**Assignment**
Copy the lines of the entries exactly, from the opening one to the one holding "changed in it.", and leave out everything after.

====

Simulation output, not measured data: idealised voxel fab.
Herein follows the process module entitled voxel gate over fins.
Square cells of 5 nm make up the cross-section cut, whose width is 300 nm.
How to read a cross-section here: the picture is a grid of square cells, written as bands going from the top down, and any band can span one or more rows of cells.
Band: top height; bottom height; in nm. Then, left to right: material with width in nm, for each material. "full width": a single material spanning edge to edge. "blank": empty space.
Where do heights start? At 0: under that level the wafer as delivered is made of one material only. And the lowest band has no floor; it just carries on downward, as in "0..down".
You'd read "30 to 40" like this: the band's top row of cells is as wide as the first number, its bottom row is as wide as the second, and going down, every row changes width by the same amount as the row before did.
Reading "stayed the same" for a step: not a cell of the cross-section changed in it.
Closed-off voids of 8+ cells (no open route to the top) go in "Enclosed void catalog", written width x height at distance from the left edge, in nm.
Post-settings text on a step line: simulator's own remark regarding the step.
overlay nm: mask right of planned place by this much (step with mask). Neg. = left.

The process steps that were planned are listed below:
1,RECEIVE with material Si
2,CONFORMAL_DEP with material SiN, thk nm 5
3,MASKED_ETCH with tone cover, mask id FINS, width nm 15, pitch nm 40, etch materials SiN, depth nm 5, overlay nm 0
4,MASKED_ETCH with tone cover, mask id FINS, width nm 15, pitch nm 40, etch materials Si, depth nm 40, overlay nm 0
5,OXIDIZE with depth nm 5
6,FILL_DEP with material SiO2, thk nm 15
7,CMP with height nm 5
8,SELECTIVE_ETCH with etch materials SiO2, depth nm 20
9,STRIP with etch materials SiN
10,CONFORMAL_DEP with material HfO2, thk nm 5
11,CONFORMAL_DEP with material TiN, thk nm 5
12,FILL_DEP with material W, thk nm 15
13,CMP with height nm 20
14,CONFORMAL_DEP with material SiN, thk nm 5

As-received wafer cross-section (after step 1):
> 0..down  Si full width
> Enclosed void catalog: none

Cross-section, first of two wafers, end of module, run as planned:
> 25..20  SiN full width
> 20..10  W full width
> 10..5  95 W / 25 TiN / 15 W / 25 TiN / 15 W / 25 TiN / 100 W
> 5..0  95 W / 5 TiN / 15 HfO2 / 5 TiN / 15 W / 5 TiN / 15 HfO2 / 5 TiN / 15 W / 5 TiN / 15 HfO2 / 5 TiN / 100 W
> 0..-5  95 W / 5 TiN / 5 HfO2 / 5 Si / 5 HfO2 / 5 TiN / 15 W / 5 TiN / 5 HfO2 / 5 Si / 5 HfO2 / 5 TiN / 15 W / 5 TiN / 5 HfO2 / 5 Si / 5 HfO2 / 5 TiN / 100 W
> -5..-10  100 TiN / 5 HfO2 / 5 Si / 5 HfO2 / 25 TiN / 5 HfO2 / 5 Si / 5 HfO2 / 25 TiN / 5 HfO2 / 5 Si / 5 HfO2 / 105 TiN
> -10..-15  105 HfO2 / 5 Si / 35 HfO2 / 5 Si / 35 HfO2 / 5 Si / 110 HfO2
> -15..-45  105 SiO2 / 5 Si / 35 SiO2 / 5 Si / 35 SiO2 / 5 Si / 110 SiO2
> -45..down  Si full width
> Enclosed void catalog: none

====

**Exercise answer**
Simulation output, not measured data: idealised voxel fab.
Herein follows the process module entitled voxel gate over fins.
Square cells of 5 nm make up the cross-section cut, whose width is 300 nm.
How to read a cross-section here: the picture is a grid of square cells, written as bands going from the top down, and any band can span one or more rows of cells.
Band: top height; bottom height; in nm. Then, left to right: material with width in nm, for each material. "full width": a single material spanning edge to edge. "blank": empty space.
Where do heights start? At 0: under that level the wafer as delivered is made of one material only. And the lowest band has no floor; it just carries on downward, as in "0..down".
You'd read "30 to 40" like this: the band's top row of cells is as wide as the first number, its bottom row is as wide as the second, and going down, every row changes width by the same amount as the row before did.
Reading "stayed the same" for a step: not a cell of the cross-section changed in it.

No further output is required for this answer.